--

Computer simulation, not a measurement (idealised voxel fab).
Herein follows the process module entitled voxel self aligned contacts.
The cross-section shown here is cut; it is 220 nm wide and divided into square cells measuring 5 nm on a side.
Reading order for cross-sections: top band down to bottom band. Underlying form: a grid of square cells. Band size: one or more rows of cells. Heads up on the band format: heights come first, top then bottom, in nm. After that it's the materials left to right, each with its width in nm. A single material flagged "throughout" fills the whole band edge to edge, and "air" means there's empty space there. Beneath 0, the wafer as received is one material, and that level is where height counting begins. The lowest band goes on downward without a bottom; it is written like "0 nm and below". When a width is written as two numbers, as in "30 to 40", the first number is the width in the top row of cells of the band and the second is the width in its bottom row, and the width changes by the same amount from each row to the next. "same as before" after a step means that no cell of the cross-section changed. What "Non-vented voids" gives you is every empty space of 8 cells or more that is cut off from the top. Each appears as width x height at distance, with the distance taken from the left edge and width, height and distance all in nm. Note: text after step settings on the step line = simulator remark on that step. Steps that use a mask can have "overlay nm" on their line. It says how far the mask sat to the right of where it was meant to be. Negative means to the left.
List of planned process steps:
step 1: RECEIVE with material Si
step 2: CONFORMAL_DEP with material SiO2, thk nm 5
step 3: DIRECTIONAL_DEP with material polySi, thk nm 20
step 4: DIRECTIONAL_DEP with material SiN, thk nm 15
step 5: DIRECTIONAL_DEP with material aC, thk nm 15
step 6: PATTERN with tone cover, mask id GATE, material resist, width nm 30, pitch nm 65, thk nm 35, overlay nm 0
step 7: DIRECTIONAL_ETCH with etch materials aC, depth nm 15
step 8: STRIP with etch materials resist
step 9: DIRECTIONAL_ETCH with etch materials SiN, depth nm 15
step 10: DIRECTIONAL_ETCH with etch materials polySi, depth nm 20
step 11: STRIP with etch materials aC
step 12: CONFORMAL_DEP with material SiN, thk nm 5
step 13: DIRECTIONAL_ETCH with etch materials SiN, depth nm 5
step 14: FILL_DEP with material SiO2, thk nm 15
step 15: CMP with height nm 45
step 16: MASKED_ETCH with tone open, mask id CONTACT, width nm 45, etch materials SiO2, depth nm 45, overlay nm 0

--

● Assigned task: Take the lines above from the first through the one containing "The cross-section shown" and reproduce them exactly; include nothing else.

● Task response:
Computer simulation, not a measurement (idealised voxel fab).
Herein follows the process module entitled voxel self aligned contacts.
The cross-section shown here is cut; it is 220 nm wide and divided into square cells measuring 5 nm on a side.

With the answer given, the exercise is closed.